== Task item ==
Please transcribe exactly, and only, the lines of the data below between the line holding "12. STRIP, etch materials SiN" and the line holding "## One mistake", inclusive.

== Information shown ==
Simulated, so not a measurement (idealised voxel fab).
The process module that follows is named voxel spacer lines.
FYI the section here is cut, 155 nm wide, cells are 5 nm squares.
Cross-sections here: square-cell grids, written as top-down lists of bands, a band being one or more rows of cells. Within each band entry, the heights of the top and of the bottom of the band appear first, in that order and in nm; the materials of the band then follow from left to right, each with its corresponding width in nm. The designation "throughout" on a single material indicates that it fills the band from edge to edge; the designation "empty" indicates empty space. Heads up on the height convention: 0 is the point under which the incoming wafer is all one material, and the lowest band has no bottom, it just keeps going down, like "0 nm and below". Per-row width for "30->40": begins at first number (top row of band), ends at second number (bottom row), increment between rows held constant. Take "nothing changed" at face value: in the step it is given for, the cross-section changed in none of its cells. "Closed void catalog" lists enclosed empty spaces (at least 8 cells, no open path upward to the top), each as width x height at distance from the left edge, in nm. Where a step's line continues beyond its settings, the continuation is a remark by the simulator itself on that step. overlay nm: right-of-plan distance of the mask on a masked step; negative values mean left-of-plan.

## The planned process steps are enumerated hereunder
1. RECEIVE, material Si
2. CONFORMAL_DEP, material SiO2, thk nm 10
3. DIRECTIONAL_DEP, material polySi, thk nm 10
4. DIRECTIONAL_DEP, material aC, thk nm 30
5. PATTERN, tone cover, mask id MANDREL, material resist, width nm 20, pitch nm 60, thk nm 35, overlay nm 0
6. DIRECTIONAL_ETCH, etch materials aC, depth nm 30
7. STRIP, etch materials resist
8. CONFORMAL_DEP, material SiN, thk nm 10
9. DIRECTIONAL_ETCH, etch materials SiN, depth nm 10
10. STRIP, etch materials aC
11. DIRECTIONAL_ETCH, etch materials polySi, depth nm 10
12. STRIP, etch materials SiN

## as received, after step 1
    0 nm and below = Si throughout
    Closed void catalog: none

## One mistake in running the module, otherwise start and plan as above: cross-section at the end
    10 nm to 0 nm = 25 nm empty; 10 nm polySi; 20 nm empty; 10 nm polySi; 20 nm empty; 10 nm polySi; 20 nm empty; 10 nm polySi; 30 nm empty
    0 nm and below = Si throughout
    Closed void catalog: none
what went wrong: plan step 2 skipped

== Problem solution ==
12. STRIP, etch materials SiN

## as received, after step 1
    0 nm and below = Si throughout
    Closed void catalog: none

## One mistake in running the module, otherwise start and plan as above: cross-section at the end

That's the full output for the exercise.